Assignment: Everything in the data below is to be reproduced without any deviation.

==== Source data

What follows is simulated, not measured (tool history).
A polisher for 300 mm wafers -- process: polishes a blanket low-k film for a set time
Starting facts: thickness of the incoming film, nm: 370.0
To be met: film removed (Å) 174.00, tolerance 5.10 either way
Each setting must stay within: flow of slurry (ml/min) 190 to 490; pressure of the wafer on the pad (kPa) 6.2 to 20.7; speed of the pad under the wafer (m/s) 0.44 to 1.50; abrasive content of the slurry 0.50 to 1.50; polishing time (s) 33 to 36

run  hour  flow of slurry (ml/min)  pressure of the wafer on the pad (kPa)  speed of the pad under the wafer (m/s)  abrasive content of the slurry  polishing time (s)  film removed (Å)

========

Task solution:
What follows is simulated, not measured (tool history).
A polisher for 300 mm wafers -- process: polishes a blanket low-k film for a set time
Starting facts: thickness of the incoming film, nm: 370.0
To be met: film removed (Å) 174.00, tolerance 5.10 either way
Each setting must stay within: flow of slurry (ml/min) 190 to 490; pressure of the wafer on the pad (kPa) 6.2 to 20.7; speed of the pad under the wafer (m/s) 0.44 to 1.50; abrasive content of the slurry 0.50 to 1.50; polishing time (s) 33 to 36

run  hour  flow of slurry (ml/min)  pressure of the wafer on the pad (kPa)  speed of the pad under the wafer (m/s)  abrasive content of the slurry  polishing time (s)  film removed (Å)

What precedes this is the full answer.